Assigned task: Give again, word for word, each line from the top of the listing through the line that holds "The tool's runs may not all be listed.".

(Data supplied)
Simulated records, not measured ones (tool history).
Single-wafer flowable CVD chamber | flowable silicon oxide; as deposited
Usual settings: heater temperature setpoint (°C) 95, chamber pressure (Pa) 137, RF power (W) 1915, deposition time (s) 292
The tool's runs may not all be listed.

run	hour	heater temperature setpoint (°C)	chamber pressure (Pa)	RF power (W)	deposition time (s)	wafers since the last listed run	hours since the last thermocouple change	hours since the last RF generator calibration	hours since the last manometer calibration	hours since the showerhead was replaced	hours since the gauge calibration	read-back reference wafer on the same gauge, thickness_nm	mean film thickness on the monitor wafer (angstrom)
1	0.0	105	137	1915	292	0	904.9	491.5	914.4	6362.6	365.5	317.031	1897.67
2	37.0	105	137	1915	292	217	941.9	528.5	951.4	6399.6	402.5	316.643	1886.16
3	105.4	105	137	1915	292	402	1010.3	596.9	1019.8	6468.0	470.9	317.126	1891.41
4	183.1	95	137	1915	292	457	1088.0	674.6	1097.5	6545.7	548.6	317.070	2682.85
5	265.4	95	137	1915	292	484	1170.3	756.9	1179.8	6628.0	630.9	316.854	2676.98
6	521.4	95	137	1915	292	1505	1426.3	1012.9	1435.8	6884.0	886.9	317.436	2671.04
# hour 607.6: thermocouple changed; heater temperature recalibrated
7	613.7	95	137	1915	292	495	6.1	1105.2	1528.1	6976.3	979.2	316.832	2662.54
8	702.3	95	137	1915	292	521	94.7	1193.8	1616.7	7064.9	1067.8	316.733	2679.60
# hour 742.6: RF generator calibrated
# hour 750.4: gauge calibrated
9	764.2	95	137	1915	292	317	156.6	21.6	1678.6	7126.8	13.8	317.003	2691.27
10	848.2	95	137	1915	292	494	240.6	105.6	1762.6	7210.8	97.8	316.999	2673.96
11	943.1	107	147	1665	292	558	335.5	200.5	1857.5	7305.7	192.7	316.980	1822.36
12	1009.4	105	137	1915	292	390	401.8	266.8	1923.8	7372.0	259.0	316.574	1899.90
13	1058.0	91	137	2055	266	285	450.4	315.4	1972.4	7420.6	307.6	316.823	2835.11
(End Data supplied)

Written answer:
Simulated records, not measured ones (tool history).
Single-wafer flowable CVD chamber | flowable silicon oxide; as deposited
Usual settings: heater temperature setpoint (°C) 95, chamber pressure (Pa) 137, RF power (W) 1915, deposition time (s) 292
The tool's runs may not all be listed.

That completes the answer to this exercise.